* Task item
Can you quote, word for word, every line from the first line of the records below through the line containing "Process: polishes a", and nothing else?

* Dataset entries
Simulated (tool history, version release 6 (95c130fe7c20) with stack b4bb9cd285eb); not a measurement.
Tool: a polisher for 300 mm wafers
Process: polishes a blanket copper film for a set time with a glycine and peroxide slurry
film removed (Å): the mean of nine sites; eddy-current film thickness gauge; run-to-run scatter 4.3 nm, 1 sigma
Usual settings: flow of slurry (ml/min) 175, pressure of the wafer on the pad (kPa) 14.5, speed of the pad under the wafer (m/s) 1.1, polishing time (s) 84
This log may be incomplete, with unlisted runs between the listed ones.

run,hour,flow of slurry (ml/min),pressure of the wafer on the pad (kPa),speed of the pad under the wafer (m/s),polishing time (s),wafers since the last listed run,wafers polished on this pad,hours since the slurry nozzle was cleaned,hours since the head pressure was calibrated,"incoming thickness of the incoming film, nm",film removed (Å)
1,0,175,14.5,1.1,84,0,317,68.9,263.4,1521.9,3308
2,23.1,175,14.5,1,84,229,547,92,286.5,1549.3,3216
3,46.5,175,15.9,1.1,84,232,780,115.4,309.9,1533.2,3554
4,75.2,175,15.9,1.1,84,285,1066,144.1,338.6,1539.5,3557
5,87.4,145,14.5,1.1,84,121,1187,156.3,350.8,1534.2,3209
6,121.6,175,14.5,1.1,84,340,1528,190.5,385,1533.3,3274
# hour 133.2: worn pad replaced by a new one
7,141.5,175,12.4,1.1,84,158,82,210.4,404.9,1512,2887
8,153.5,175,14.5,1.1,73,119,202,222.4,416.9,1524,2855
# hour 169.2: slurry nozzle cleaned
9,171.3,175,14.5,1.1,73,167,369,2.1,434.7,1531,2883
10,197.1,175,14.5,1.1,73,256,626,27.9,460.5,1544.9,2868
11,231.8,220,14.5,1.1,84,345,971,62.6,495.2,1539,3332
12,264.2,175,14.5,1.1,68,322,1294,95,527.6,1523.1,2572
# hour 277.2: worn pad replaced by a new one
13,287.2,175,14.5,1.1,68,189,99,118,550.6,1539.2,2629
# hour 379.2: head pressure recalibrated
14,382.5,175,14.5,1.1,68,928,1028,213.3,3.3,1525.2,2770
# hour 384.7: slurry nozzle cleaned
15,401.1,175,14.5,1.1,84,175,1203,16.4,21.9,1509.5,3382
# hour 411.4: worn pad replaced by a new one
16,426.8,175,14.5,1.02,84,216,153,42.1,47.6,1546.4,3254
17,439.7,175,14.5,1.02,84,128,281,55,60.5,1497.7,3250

* Answer space
Simulated (tool history, version release 6 (95c130fe7c20) with stack b4bb9cd285eb); not a measurement.
Tool: a polisher for 300 mm wafers
Process: polishes a blanket copper film for a set time with a glycine and peroxide slurry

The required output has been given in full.